========================================

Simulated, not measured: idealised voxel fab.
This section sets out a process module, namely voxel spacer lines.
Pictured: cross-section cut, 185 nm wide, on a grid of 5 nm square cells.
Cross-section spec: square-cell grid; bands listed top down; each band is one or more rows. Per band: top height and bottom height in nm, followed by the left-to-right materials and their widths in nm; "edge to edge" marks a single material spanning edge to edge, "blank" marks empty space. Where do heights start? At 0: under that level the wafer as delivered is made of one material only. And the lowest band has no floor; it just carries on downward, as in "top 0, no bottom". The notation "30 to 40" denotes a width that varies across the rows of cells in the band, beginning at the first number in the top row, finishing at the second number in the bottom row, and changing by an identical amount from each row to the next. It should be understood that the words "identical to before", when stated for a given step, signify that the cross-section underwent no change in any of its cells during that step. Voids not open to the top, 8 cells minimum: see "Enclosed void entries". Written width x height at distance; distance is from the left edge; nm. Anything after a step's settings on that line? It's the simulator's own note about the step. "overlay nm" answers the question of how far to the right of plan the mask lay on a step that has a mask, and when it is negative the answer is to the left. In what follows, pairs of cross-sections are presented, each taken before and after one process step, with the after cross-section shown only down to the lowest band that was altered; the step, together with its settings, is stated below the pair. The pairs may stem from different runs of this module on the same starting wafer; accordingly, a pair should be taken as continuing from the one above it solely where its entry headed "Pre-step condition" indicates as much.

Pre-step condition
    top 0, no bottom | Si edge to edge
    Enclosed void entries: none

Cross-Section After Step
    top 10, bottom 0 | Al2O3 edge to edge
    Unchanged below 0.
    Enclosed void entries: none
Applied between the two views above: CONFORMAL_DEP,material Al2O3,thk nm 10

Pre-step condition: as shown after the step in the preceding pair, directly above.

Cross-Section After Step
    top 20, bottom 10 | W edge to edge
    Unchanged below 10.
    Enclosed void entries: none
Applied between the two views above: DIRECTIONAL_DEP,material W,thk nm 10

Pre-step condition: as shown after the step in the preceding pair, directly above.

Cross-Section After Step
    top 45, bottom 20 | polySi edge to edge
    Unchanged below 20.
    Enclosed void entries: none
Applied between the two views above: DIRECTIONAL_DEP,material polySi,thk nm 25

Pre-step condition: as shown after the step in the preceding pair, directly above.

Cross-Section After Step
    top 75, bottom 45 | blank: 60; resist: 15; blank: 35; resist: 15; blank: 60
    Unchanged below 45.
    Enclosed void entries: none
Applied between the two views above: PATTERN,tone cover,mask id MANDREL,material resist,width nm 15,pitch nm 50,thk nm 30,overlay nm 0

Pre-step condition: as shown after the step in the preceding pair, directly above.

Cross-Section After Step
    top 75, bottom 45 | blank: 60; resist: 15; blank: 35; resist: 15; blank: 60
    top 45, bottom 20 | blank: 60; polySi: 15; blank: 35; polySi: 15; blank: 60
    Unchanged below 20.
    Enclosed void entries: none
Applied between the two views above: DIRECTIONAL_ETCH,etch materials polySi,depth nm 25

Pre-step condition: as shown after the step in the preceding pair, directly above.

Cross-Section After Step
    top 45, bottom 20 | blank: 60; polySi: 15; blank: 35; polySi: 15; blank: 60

========================================

Please return only the lines above, starting at the line that has "This section sets" and ending at the line that has "Pictured: cross-section cut, 185", keeping both and leaving each one unchanged.

This section sets out a process module, namely voxel spacer lines.
Pictured: cross-section cut, 185 nm wide, on a grid of 5 nm square cells.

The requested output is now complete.